----------------------------------------

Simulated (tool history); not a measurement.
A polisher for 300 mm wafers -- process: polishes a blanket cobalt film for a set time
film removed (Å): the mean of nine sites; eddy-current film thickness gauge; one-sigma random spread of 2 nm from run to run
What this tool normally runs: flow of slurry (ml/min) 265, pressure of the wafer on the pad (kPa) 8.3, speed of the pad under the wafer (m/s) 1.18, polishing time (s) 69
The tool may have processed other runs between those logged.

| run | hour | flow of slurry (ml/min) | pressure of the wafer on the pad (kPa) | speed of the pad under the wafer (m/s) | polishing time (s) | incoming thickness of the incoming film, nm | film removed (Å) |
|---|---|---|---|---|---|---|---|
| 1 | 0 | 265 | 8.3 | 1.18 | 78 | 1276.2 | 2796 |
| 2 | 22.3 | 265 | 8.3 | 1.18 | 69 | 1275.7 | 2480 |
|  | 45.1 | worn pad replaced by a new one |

----------------------------------------

**Activity:** Return the records exactly, every line included.

**Response area:**
Simulated (tool history); not a measurement.
A polisher for 300 mm wafers -- process: polishes a blanket cobalt film for a set time
film removed (Å): the mean of nine sites; eddy-current film thickness gauge; one-sigma random spread of 2 nm from run to run
What this tool normally runs: flow of slurry (ml/min) 265, pressure of the wafer on the pad (kPa) 8.3, speed of the pad under the wafer (m/s) 1.18, polishing time (s) 69
The tool may have processed other runs between those logged.

| run | hour | flow of slurry (ml/min) | pressure of the wafer on the pad (kPa) | speed of the pad under the wafer (m/s) | polishing time (s) | incoming thickness of the incoming film, nm | film removed (Å) |
|---|---|---|---|---|---|---|---|
| 1 | 0 | 265 | 8.3 | 1.18 | 78 | 1276.2 | 2796 |
| 2 | 22.3 | 265 | 8.3 | 1.18 | 69 | 1275.7 | 2480 |
|  | 45.1 | worn pad replaced by a new one |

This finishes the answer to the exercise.